++++

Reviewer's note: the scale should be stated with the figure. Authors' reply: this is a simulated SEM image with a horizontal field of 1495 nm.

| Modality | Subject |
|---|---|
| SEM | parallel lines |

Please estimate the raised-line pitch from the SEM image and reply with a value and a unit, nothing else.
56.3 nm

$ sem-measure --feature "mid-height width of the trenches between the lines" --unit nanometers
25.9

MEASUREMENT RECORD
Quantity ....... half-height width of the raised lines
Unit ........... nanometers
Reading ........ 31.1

++++

* Requirement *
Your task is to quote, without any alteration, the lines running from the top of the records to the line that holds "MEASUREMENT RECORD", both included.

* Problem solution *
Reviewer's note: the scale should be stated with the figure. Authors' reply: this is a simulated SEM image with a horizontal field of 1495 nm.

| Modality | Subject |
|---|---|
| SEM | parallel lines |

Please estimate the raised-line pitch from the SEM image and reply with a value and a unit, nothing else.
56.3 nm

$ sem-measure --feature "mid-height width of the trenches between the lines" --unit nanometers
25.9

MEASUREMENT RECORD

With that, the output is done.